***** Given records

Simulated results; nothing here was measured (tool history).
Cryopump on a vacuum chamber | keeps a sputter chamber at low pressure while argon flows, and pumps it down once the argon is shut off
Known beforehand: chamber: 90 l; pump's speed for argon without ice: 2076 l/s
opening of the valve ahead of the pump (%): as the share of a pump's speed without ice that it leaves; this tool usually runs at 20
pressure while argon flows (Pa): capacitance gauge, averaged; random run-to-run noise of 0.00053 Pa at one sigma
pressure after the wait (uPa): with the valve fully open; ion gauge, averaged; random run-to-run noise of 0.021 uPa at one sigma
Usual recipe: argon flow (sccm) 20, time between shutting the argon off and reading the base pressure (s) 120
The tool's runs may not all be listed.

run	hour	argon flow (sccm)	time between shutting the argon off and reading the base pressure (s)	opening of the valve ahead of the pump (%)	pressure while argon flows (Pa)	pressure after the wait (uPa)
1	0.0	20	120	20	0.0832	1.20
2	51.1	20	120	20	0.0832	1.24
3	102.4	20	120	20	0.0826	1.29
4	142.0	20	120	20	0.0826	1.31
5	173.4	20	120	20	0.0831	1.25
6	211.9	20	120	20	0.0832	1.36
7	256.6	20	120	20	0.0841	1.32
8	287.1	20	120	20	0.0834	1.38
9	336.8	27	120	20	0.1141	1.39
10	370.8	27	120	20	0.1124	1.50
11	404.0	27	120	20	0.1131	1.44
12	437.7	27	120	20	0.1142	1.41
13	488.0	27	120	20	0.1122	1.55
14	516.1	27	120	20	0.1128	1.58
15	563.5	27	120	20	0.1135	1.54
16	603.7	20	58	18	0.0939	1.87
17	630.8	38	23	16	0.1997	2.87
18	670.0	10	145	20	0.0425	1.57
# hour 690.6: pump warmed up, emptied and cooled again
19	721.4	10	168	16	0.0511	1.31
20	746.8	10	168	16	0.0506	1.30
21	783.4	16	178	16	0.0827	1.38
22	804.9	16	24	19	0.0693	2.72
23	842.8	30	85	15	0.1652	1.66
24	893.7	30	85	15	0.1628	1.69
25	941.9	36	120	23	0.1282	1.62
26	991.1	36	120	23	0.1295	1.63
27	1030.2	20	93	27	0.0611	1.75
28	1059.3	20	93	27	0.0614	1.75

**********

## Assignment
If a line falls between the first line of the records and the line containing "Cryopump on a", inclusive, repeat it exactly; leave out all others.

## Exercise result
Simulated results; nothing here was measured (tool history).
Cryopump on a vacuum chamber | keeps a sputter chamber at low pressure while argon flows, and pumps it down once the argon is shut off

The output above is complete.